■ EXERCISE ■
The reply must consist of the entire listing, reproduced exactly.

■ DATA SECTION ■
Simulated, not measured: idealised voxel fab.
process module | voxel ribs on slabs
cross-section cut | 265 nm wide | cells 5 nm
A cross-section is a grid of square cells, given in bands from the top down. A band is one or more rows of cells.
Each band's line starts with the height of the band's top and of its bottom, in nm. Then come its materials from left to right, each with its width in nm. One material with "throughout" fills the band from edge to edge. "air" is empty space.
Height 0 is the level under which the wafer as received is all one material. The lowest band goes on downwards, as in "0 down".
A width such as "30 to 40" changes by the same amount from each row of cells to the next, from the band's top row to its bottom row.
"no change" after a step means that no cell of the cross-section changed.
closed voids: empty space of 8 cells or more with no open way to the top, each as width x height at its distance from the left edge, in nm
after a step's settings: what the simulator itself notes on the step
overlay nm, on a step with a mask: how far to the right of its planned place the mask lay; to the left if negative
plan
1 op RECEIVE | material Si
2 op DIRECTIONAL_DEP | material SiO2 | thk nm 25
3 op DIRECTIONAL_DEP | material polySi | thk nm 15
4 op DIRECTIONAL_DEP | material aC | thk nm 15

■ TASK OUTPUT ■
Simulated, not measured: idealised voxel fab.
process module | voxel ribs on slabs
cross-section cut | 265 nm wide | cells 5 nm
A cross-section is a grid of square cells, given in bands from the top down. A band is one or more rows of cells.
Each band's line starts with the height of the band's top and of its bottom, in nm. Then come its materials from left to right, each with its width in nm. One material with "throughout" fills the band from edge to edge. "air" is empty space.
Height 0 is the level under which the wafer as received is all one material. The lowest band goes on downwards, as in "0 down".
A width such as "30 to 40" changes by the same amount from each row of cells to the next, from the band's top row to its bottom row.
"no change" after a step means that no cell of the cross-section changed.
closed voids: empty space of 8 cells or more with no open way to the top, each as width x height at its distance from the left edge, in nm
after a step's settings: what the simulator itself notes on the step
overlay nm, on a step with a mask: how far to the right of its planned place the mask lay; to the left if negative
plan
1 op RECEIVE | material Si
2 op DIRECTIONAL_DEP | material SiO2 | thk nm 25
3 op DIRECTIONAL_DEP | material polySi | thk nm 15
4 op DIRECTIONAL_DEP | material aC | thk nm 15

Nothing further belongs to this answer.